▸ ASSIGNMENT
From the line with "Within each band" through the line with "A step's line", inclusive, return each line of the data below exactly and leave the rest out.

▸ EXERCISE DATA
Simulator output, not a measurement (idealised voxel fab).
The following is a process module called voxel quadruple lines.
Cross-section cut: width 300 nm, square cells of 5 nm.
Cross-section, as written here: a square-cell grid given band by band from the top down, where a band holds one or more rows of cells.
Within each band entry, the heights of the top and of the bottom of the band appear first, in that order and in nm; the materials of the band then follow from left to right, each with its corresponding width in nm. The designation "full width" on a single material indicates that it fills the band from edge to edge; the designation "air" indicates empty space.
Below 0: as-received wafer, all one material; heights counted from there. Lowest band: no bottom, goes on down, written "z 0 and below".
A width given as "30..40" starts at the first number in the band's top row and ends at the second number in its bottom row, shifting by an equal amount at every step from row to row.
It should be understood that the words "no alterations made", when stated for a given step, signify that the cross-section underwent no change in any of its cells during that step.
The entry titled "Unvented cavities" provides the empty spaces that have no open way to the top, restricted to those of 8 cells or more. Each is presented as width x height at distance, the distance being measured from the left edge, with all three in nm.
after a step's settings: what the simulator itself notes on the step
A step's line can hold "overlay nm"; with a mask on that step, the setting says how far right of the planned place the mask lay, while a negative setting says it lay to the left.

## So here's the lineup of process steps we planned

▸ TASK OUTPUT
Within each band entry, the heights of the top and of the bottom of the band appear first, in that order and in nm; the materials of the band then follow from left to right, each with its corresponding width in nm. The designation "full width" on a single material indicates that it fills the band from edge to edge; the designation "air" indicates empty space.
Below 0: as-received wafer, all one material; heights counted from there. Lowest band: no bottom, goes on down, written "z 0 and below".
A width given as "30..40" starts at the first number in the band's top row and ends at the second number in its bottom row, shifting by an equal amount at every step from row to row.
It should be understood that the words "no alterations made", when stated for a given step, signify that the cross-section underwent no change in any of its cells during that step.
The entry titled "Unvented cavities" provides the empty spaces that have no open way to the top, restricted to those of 8 cells or more. Each is presented as width x height at distance, the distance being measured from the left edge, with all three in nm.
after a step's settings: what the simulator itself notes on the step
A step's line can hold "overlay nm"; with a mask on that step, the setting says how far right of the planned place the mask lay, while a negative setting says it lay to the left.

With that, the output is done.